## ASSIGNED TASK
What is needed is an exact copy of every record below.

## SUPPLIED ENTRIES
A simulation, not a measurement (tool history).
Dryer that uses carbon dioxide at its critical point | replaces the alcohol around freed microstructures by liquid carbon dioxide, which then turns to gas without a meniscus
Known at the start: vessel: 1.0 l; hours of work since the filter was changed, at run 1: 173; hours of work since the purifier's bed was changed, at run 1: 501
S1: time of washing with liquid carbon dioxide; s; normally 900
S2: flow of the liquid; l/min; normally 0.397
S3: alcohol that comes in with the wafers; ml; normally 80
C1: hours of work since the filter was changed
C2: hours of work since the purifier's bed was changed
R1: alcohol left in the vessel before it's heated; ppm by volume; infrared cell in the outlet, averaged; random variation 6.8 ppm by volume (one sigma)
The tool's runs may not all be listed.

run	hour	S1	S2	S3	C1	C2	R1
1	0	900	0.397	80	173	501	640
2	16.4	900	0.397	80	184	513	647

## EXERCISE ANSWER
A simulation, not a measurement (tool history).
Dryer that uses carbon dioxide at its critical point | replaces the alcohol around freed microstructures by liquid carbon dioxide, which then turns to gas without a meniscus
Known at the start: vessel: 1.0 l; hours of work since the filter was changed, at run 1: 173; hours of work since the purifier's bed was changed, at run 1: 501
S1: time of washing with liquid carbon dioxide; s; normally 900
S2: flow of the liquid; l/min; normally 0.397
S3: alcohol that comes in with the wafers; ml; normally 80
C1: hours of work since the filter was changed
C2: hours of work since the purifier's bed was changed
R1: alcohol left in the vessel before it's heated; ppm by volume; infrared cell in the outlet, averaged; random variation 6.8 ppm by volume (one sigma)
The tool's runs may not all be listed.

run	hour	S1	S2	S3	C1	C2	R1
1	0	900	0.397	80	173	501	640
2	16.4	900	0.397	80	184	513	647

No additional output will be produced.